§ Assignment: Give again, exactly as written, each line of the material below starting at the line that contains "20 DEVELOP: EUV resist, thickness 35 nm, 45 s" and ending at the line that contains "23 ETCH: chemistry". Both ends count, and no other line does.

━━━ Stored data

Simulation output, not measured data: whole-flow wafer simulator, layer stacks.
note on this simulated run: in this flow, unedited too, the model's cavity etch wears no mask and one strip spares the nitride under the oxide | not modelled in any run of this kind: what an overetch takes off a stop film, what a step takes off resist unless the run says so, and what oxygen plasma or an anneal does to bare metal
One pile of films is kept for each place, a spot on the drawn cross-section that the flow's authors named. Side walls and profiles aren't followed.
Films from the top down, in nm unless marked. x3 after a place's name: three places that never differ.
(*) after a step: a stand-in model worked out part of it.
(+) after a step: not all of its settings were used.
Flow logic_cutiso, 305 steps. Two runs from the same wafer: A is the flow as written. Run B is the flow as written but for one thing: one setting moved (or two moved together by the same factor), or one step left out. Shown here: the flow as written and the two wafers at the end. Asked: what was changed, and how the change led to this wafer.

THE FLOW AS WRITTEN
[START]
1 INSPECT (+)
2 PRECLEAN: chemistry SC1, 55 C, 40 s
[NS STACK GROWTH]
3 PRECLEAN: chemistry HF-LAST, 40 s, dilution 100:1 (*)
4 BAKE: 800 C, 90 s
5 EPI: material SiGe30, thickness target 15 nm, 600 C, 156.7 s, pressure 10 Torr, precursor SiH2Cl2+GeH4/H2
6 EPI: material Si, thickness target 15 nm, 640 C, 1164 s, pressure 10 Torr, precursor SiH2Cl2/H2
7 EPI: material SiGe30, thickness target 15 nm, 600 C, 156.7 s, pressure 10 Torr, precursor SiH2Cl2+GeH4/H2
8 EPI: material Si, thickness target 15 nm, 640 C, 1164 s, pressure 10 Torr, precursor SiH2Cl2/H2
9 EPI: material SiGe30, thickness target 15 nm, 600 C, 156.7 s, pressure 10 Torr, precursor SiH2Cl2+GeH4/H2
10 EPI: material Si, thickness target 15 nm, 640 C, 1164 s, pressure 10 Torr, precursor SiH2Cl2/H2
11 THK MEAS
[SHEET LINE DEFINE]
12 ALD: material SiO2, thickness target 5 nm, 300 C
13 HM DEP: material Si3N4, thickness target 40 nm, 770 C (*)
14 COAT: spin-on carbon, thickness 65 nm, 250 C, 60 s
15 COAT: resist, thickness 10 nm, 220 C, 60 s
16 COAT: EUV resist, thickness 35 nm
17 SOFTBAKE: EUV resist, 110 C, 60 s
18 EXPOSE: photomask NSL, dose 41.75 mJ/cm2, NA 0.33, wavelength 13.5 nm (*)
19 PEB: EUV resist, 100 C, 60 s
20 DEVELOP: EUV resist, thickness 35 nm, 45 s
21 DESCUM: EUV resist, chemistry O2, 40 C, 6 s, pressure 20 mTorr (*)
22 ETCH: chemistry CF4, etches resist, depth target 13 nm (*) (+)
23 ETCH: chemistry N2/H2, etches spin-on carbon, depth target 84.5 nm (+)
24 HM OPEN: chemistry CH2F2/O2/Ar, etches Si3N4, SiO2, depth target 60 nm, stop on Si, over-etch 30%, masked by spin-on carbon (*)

━━━━━━

§ Reply:
20 DEVELOP: EUV resist, thickness 35 nm, 45 s
21 DESCUM: EUV resist, chemistry O2, 40 C, 6 s, pressure 20 mTorr (*)
22 ETCH: chemistry CF4, etches resist, depth target 13 nm (*) (+)
23 ETCH: chemistry N2/H2, etches spin-on carbon, depth target 84.5 nm (+)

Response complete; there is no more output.